### Work item
Print out the complete set of records below, exactly as they read.

### Dataset entries
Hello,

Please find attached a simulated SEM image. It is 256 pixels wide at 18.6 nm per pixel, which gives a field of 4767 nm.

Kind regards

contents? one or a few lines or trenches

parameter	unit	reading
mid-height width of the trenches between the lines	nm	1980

### Your response
Hello,

Please find attached a simulated SEM image. It is 256 pixels wide at 18.6 nm per pixel, which gives a field of 4767 nm.

Kind regards

contents? one or a few lines or trenches

parameter	unit	reading
mid-height width of the trenches between the lines	nm	1980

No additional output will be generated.